| EXERCISE |
In the entries below, find the line with "Which tool is" and the line with "day 15 09:46"; give again those lines and every line between them, exactly.

| SUPPLIED ENTRIES |
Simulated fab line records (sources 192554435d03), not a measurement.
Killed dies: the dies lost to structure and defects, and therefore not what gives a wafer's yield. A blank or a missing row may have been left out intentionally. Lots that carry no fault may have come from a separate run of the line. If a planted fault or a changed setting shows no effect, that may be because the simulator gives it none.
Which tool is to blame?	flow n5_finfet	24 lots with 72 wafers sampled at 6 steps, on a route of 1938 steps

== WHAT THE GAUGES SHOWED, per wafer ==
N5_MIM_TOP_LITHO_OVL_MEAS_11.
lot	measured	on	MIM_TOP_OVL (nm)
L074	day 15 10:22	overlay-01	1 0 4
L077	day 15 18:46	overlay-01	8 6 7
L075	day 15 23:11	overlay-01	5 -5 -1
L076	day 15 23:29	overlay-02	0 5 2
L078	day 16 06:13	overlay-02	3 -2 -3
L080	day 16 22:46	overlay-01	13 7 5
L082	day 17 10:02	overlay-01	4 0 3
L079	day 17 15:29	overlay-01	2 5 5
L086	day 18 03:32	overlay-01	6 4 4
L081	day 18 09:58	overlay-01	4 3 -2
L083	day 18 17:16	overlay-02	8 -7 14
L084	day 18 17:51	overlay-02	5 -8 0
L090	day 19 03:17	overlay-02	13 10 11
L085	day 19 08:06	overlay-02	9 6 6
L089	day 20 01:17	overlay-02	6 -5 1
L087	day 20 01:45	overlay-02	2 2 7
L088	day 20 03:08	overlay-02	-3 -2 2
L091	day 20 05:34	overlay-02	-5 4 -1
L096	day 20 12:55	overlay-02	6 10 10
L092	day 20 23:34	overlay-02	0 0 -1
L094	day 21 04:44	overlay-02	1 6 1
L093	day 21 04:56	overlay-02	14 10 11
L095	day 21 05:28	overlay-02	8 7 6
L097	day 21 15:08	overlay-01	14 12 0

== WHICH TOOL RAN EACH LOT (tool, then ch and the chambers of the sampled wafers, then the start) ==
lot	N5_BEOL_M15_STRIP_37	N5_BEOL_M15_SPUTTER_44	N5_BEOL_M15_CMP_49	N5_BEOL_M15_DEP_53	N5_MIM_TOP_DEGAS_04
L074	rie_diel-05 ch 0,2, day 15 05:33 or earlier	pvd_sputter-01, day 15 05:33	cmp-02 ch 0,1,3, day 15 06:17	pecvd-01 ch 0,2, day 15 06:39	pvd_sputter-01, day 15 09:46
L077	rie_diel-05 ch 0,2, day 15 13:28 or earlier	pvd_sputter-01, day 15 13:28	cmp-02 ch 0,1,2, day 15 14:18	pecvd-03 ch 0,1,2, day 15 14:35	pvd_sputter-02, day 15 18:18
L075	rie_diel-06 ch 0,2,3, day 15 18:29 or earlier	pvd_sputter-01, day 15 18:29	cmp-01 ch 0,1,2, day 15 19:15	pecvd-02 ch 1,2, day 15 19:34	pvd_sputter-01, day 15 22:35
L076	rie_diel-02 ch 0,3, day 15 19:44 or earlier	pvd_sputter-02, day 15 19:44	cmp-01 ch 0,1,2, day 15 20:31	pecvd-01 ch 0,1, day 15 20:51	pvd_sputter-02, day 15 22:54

| RESPONSE BOX |
Which tool is to blame?	flow n5_finfet	24 lots with 72 wafers sampled at 6 steps, on a route of 1938 steps

== WHAT THE GAUGES SHOWED, per wafer ==
N5_MIM_TOP_LITHO_OVL_MEAS_11.
lot	measured	on	MIM_TOP_OVL (nm)
L074	day 15 10:22	overlay-01	1 0 4
L077	day 15 18:46	overlay-01	8 6 7
L075	day 15 23:11	overlay-01	5 -5 -1
L076	day 15 23:29	overlay-02	0 5 2
L078	day 16 06:13	overlay-02	3 -2 -3
L080	day 16 22:46	overlay-01	13 7 5
L082	day 17 10:02	overlay-01	4 0 3
L079	day 17 15:29	overlay-01	2 5 5
L086	day 18 03:32	overlay-01	6 4 4
L081	day 18 09:58	overlay-01	4 3 -2
L083	day 18 17:16	overlay-02	8 -7 14
L084	day 18 17:51	overlay-02	5 -8 0
L090	day 19 03:17	overlay-02	13 10 11
L085	day 19 08:06	overlay-02	9 6 6
L089	day 20 01:17	overlay-02	6 -5 1
L087	day 20 01:45	overlay-02	2 2 7
L088	day 20 03:08	overlay-02	-3 -2 2
L091	day 20 05:34	overlay-02	-5 4 -1
L096	day 20 12:55	overlay-02	6 10 10
L092	day 20 23:34	overlay-02	0 0 -1
L094	day 21 04:44	overlay-02	1 6 1
L093	day 21 04:56	overlay-02	14 10 11
L095	day 21 05:28	overlay-02	8 7 6
L097	day 21 15:08	overlay-01	14 12 0

== WHICH TOOL RAN EACH LOT (tool, then ch and the chambers of the sampled wafers, then the start) ==
lot	N5_BEOL_M15_STRIP_37	N5_BEOL_M15_SPUTTER_44	N5_BEOL_M15_CMP_49	N5_BEOL_M15_DEP_53	N5_MIM_TOP_DEGAS_04
L074	rie_diel-05 ch 0,2, day 15 05:33 or earlier	pvd_sputter-01, day 15 05:33	cmp-02 ch 0,1,3, day 15 06:17	pecvd-01 ch 0,2, day 15 06:39	pvd_sputter-01, day 15 09:46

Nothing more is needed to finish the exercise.